»»
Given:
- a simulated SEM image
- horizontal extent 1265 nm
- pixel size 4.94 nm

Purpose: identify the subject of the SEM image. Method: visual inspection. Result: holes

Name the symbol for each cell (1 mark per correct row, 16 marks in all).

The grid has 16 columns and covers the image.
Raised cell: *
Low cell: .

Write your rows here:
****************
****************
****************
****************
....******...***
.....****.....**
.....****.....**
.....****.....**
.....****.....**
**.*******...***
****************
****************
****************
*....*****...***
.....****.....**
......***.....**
««

Work request: Please restate each record exactly as it reads.

Task solution:
Given:
- a simulated SEM image
- horizontal extent 1265 nm
- pixel size 4.94 nm

Purpose: identify the subject of the SEM image. Method: visual inspection. Result: holes

Name the symbol for each cell (1 mark per correct row, 16 marks in all).

The grid has 16 columns and covers the image.
Raised cell: *
Low cell: .

Write your rows here:
****************
****************
****************
****************
....******...***
.....****.....**
.....****.....**
.....****.....**
.....****.....**
**.*******...***
****************
****************
****************
*....*****...***
.....****.....**
......***.....**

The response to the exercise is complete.